Segment Open
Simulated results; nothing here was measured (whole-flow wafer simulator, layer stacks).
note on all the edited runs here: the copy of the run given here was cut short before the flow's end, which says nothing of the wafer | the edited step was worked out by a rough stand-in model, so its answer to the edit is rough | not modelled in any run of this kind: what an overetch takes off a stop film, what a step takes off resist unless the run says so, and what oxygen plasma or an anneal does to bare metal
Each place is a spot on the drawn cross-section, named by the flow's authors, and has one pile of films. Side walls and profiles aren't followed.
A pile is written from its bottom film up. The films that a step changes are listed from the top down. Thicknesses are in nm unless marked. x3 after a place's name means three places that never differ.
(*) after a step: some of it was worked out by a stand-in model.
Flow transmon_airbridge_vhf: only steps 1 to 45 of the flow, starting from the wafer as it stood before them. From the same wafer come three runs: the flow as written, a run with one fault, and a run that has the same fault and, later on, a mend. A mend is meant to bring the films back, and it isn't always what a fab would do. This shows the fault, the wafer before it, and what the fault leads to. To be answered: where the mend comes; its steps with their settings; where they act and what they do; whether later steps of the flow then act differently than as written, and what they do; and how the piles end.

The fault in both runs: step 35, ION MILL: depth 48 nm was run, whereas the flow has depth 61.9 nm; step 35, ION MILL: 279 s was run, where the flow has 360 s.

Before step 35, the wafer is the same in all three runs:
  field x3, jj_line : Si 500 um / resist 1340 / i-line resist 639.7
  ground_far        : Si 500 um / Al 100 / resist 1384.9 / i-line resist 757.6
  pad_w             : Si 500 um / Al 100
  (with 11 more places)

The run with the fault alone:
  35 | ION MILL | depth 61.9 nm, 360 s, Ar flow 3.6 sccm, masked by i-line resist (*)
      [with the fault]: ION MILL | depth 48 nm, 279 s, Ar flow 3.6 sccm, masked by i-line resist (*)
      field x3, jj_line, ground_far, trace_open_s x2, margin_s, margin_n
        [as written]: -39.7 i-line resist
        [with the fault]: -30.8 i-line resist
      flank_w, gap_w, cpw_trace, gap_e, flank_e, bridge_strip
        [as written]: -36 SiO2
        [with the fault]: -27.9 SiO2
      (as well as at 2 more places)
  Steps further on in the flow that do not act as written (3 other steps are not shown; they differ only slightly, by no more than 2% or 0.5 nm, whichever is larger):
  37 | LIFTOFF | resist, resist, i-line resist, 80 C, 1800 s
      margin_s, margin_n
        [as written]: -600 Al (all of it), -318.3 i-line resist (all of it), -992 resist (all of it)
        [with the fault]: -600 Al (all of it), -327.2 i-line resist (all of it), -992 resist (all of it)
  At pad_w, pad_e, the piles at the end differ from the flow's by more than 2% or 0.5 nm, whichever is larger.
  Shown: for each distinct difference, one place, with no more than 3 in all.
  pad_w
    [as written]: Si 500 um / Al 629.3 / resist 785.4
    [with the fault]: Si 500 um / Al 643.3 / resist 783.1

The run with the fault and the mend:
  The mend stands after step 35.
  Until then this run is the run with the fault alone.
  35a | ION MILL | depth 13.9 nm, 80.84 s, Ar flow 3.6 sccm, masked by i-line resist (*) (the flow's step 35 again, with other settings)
Segment Closed

Your output should be an exact copy of the lines from the top of the listing above to the line with "(*) after a", both ends included.

**Answer space:**
Simulated results; nothing here was measured (whole-flow wafer simulator, layer stacks).
note on all the edited runs here: the copy of the run given here was cut short before the flow's end, which says nothing of the wafer | the edited step was worked out by a rough stand-in model, so its answer to the edit is rough | not modelled in any run of this kind: what an overetch takes off a stop film, what a step takes off resist unless the run says so, and what oxygen plasma or an anneal does to bare metal
Each place is a spot on the drawn cross-section, named by the flow's authors, and has one pile of films. Side walls and profiles aren't followed.
A pile is written from its bottom film up. The films that a step changes are listed from the top down. Thicknesses are in nm unless marked. x3 after a place's name means three places that never differ.
(*) after a step: some of it was worked out by a stand-in model.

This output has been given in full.